§ REQUIRED ACTION
Take the entries below and retype them exactly.

§ DATASET
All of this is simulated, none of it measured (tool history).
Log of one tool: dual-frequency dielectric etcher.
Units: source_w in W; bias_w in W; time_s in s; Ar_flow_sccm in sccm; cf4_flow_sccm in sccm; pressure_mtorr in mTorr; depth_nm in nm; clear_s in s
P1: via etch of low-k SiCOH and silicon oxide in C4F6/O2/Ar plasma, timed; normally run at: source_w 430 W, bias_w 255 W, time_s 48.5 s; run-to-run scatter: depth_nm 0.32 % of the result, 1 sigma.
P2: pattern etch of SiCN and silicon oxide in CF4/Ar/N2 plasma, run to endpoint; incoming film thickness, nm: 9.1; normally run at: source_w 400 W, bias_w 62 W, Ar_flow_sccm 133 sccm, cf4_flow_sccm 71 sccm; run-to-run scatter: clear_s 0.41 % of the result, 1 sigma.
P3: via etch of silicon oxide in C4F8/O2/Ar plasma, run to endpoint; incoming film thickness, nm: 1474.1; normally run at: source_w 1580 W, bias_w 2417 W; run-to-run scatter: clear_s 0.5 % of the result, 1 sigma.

§ EXERCISE RESULT
All of this is simulated, none of it measured (tool history).
Log of one tool: dual-frequency dielectric etcher.
Units: source_w in W; bias_w in W; time_s in s; Ar_flow_sccm in sccm; cf4_flow_sccm in sccm; pressure_mtorr in mTorr; depth_nm in nm; clear_s in s
P1: via etch of low-k SiCOH and silicon oxide in C4F6/O2/Ar plasma, timed; normally run at: source_w 430 W, bias_w 255 W, time_s 48.5 s; run-to-run scatter: depth_nm 0.32 % of the result, 1 sigma.
P2: pattern etch of SiCN and silicon oxide in CF4/Ar/N2 plasma, run to endpoint; incoming film thickness, nm: 9.1; normally run at: source_w 400 W, bias_w 62 W, Ar_flow_sccm 133 sccm, cf4_flow_sccm 71 sccm; run-to-run scatter: clear_s 0.41 % of the result, 1 sigma.
P3: via etch of silicon oxide in C4F8/O2/Ar plasma, run to endpoint; incoming film thickness, nm: 1474.1; normally run at: source_w 1580 W, bias_w 2417 W; run-to-run scatter: clear_s 0.5 % of the result, 1 sigma.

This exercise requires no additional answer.